Requirement.
Could you write out each of the records below exactly?

Source data.
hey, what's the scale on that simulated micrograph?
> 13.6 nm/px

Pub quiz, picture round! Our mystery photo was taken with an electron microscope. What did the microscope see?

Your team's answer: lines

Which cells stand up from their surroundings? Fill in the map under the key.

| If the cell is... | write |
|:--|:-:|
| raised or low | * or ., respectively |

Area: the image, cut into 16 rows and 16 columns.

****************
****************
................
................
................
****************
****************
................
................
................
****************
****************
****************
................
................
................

Exercise solution.
hey, what's the scale on that simulated micrograph?
> 13.6 nm/px

Pub quiz, picture round! Our mystery photo was taken with an electron microscope. What did the microscope see?

Your team's answer: lines

Which cells stand up from their surroundings? Fill in the map under the key.

| If the cell is... | write |
|:--|:-:|
| raised or low | * or ., respectively |

Area: the image, cut into 16 rows and 16 columns.

****************
****************
................
................
................
****************
****************
................
................
................
****************
****************
****************
................
................
................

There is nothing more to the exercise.